• [Required action] Every record, from first to last, should be retyped word for word.

• [Extracted entries]
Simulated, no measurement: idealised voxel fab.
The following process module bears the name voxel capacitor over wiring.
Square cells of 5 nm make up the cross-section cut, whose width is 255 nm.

• [Answer box]
Simulated, no measurement: idealised voxel fab.
The following process module bears the name voxel capacitor over wiring.
Square cells of 5 nm make up the cross-section cut, whose width is 255 nm.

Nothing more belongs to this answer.